Requirement:
Write out the data below exactly, beginning with the first line and ending once the line that has "16,492.5,0.400,0.080,49.75,72.4" is written.

Data for review:
※

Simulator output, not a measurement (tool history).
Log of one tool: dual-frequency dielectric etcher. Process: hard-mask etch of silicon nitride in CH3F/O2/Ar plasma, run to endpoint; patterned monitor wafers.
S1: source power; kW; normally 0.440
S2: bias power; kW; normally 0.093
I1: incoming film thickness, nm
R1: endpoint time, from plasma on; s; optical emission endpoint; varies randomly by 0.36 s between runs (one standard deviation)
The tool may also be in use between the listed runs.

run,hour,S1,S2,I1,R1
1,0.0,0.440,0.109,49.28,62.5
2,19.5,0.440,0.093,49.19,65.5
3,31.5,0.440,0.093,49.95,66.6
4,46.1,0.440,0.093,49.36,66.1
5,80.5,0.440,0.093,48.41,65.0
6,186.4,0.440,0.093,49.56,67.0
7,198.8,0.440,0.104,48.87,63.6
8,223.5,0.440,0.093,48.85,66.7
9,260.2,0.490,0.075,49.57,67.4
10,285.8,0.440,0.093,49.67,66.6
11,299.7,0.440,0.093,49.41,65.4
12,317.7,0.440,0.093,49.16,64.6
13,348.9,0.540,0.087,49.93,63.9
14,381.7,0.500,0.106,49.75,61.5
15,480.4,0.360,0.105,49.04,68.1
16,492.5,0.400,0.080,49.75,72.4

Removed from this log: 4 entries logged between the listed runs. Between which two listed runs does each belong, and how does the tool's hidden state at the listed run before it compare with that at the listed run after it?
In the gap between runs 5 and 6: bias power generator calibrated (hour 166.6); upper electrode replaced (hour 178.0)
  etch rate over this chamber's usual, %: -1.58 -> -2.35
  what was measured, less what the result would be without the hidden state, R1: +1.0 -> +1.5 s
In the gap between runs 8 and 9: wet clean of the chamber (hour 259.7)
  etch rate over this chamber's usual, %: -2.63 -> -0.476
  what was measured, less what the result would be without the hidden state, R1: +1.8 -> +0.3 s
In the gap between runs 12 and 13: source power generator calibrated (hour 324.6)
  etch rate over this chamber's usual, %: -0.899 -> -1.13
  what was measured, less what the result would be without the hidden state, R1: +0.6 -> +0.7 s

※

Written response:
Simulator output, not a measurement (tool history).
Log of one tool: dual-frequency dielectric etcher. Process: hard-mask etch of silicon nitride in CH3F/O2/Ar plasma, run to endpoint; patterned monitor wafers.
S1: source power; kW; normally 0.440
S2: bias power; kW; normally 0.093
I1: incoming film thickness, nm
R1: endpoint time, from plasma on; s; optical emission endpoint; varies randomly by 0.36 s between runs (one standard deviation)
The tool may also be in use between the listed runs.

run,hour,S1,S2,I1,R1
1,0.0,0.440,0.109,49.28,62.5
2,19.5,0.440,0.093,49.19,65.5
3,31.5,0.440,0.093,49.95,66.6
4,46.1,0.440,0.093,49.36,66.1
5,80.5,0.440,0.093,48.41,65.0
6,186.4,0.440,0.093,49.56,67.0
7,198.8,0.440,0.104,48.87,63.6
8,223.5,0.440,0.093,48.85,66.7
9,260.2,0.490,0.075,49.57,67.4
10,285.8,0.440,0.093,49.67,66.6
11,299.7,0.440,0.093,49.41,65.4
12,317.7,0.440,0.093,49.16,64.6
13,348.9,0.540,0.087,49.93,63.9
14,381.7,0.500,0.106,49.75,61.5
15,480.4,0.360,0.105,49.04,68.1
16,492.5,0.400,0.080,49.75,72.4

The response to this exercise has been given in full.